● ● ● ● ●
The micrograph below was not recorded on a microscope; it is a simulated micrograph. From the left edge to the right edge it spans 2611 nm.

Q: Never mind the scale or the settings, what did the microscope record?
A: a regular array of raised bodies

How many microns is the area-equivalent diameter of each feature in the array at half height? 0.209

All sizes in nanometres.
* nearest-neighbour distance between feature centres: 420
● ● ● ● ●

> Assigned task
Output the records in full, keeping them exactly as they are.

> Answer section
The micrograph below was not recorded on a microscope; it is a simulated micrograph. From the left edge to the right edge it spans 2611 nm.

Q: Never mind the scale or the settings, what did the microscope record?
A: a regular array of raised bodies

How many microns is the area-equivalent diameter of each feature in the array at half height? 0.209

All sizes in nanometres.
* nearest-neighbour distance between feature centres: 420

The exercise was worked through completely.